RAW DATA.
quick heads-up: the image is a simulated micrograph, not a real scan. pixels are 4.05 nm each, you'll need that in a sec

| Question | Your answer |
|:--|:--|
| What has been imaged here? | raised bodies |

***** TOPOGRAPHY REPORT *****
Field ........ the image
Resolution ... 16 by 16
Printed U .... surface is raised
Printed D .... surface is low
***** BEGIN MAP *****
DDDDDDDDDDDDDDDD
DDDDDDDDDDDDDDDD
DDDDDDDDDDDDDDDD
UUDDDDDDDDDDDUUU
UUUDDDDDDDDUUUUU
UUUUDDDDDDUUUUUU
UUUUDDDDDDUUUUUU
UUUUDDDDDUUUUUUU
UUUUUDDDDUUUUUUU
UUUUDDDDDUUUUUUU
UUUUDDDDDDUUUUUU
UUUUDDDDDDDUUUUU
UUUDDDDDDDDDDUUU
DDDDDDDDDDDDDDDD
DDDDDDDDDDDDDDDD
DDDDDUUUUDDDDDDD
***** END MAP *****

ACTIVITY.
Set down the lines of the listing word for word, from its first line through the line containing "DDDDDUUUUDDDDDDD". Both of those lines belong in the answer, and no others do.

EXPECTED ANSWER.
quick heads-up: the image is a simulated micrograph, not a real scan. pixels are 4.05 nm each, you'll need that in a sec

| Question | Your answer |
|:--|:--|
| What has been imaged here? | raised bodies |

***** TOPOGRAPHY REPORT *****
Field ........ the image
Resolution ... 16 by 16
Printed U .... surface is raised
Printed D .... surface is low
***** BEGIN MAP *****
DDDDDDDDDDDDDDDD
DDDDDDDDDDDDDDDD
DDDDDDDDDDDDDDDD
UUDDDDDDDDDDDUUU
UUUDDDDDDDDUUUUU
UUUUDDDDDDUUUUUU
UUUUDDDDDDUUUUUU
UUUUDDDDDUUUUUUU
UUUUUDDDDUUUUUUU
UUUUDDDDDUUUUUUU
UUUUDDDDDDUUUUUU
UUUUDDDDDDDUUUUU
UUUDDDDDDDDDDUUU
DDDDDDDDDDDDDDDD
DDDDDDDDDDDDDDDD
DDDDDUUUUDDDDDDD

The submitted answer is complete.